Required action
A verbatim reproduction of all the entries is needed.

Data under study
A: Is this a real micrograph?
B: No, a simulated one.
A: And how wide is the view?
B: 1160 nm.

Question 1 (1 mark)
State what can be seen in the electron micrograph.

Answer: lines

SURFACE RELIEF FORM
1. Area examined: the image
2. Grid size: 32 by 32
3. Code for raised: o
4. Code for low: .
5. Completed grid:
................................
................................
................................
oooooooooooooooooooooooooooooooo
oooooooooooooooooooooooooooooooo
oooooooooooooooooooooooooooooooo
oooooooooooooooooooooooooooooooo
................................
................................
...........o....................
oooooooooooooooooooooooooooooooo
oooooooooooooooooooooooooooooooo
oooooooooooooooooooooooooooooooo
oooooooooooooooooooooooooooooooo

Task output
A: Is this a real micrograph?
B: No, a simulated one.
A: And how wide is the view?
B: 1160 nm.

Question 1 (1 mark)
State what can be seen in the electron micrograph.

Answer: lines

SURFACE RELIEF FORM
1. Area examined: the image
2. Grid size: 32 by 32
3. Code for raised: o
4. Code for low: .
5. Completed grid:
................................
................................
................................
oooooooooooooooooooooooooooooooo
oooooooooooooooooooooooooooooooo
oooooooooooooooooooooooooooooooo
oooooooooooooooooooooooooooooooo
................................
................................
...........o....................
oooooooooooooooooooooooooooooooo
oooooooooooooooooooooooooooooooo
oooooooooooooooooooooooooooooooo
oooooooooooooooooooooooooooooooo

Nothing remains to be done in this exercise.